● Listed entries
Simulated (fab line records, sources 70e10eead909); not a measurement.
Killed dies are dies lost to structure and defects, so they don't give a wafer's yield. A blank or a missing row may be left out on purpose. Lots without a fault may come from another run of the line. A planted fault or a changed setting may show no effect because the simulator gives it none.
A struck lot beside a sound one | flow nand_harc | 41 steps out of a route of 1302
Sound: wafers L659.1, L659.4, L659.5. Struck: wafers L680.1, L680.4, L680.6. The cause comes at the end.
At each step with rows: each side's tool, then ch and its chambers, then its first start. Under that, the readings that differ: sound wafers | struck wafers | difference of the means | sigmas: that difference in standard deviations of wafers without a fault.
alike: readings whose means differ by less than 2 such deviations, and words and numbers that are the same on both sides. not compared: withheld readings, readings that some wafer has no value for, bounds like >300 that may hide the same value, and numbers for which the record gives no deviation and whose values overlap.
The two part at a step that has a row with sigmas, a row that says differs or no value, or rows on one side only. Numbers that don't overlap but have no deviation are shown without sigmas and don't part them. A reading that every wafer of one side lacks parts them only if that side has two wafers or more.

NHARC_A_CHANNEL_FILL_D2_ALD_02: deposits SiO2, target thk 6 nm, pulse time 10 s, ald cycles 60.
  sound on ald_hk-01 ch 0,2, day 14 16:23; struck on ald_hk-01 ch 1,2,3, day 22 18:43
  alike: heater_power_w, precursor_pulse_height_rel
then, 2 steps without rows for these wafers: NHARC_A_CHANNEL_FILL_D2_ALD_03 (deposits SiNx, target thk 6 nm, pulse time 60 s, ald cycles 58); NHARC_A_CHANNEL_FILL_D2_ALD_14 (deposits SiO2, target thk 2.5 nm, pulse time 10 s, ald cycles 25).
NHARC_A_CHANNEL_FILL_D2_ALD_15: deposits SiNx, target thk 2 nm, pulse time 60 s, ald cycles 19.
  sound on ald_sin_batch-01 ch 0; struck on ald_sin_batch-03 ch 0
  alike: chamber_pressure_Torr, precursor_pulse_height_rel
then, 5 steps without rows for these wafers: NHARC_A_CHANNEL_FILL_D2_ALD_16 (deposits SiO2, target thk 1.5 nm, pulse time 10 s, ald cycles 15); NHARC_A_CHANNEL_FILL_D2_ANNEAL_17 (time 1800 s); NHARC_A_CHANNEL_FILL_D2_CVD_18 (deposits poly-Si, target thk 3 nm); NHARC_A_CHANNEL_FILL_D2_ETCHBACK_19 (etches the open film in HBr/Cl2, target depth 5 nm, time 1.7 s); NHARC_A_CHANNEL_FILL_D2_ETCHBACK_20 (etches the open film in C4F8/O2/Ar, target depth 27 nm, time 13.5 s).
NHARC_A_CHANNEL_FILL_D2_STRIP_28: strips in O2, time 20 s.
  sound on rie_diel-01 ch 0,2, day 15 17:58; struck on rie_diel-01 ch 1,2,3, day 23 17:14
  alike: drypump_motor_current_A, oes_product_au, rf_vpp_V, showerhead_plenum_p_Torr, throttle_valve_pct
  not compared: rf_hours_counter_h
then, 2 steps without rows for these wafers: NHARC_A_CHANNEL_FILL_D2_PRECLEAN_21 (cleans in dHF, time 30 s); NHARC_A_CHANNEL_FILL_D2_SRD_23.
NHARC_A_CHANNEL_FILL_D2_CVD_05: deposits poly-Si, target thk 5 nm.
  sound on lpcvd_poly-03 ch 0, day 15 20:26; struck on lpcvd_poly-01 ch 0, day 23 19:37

● Action item
Above are the records; print exactly the lines from the line with "A struck lot" to the line with "At each step", including both, and nothing else.

● Written answer
A struck lot beside a sound one | flow nand_harc | 41 steps out of a route of 1302
Sound: wafers L659.1, L659.4, L659.5. Struck: wafers L680.1, L680.4, L680.6. The cause comes at the end.
At each step with rows: each side's tool, then ch and its chambers, then its first start. Under that, the readings that differ: sound wafers | struck wafers | difference of the means | sigmas: that difference in standard deviations of wafers without a fault.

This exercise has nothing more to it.